[Activity] Within the records below, reproduce without change the lines from the line that has "DDDDDDUUDDDDDDDD" through the line that has "UUUUUUDDUUUUUUUU", and only those.

[Entries provided]
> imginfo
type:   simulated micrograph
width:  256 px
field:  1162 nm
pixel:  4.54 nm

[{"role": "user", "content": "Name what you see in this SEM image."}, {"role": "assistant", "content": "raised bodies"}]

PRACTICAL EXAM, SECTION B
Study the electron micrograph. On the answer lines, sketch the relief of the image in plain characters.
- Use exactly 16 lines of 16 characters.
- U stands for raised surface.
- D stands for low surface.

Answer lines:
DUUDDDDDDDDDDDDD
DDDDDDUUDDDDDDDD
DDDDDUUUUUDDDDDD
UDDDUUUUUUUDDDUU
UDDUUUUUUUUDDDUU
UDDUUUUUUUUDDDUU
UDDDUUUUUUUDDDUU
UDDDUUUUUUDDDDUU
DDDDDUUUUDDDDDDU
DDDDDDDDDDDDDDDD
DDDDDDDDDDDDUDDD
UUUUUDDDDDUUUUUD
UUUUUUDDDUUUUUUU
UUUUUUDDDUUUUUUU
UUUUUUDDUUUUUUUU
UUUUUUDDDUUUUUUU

[Answer box]
DDDDDDUUDDDDDDDD
DDDDDUUUUUDDDDDD
UDDDUUUUUUUDDDUU
UDDUUUUUUUUDDDUU
UDDUUUUUUUUDDDUU
UDDDUUUUUUUDDDUU
UDDDUUUUUUDDDDUU
DDDDDUUUUDDDDDDU
DDDDDDDDDDDDDDDD
DDDDDDDDDDDDUDDD
UUUUUDDDDDUUUUUD
UUUUUUDDDUUUUUUU
UUUUUUDDDUUUUUUU
UUUUUUDDUUUUUUUU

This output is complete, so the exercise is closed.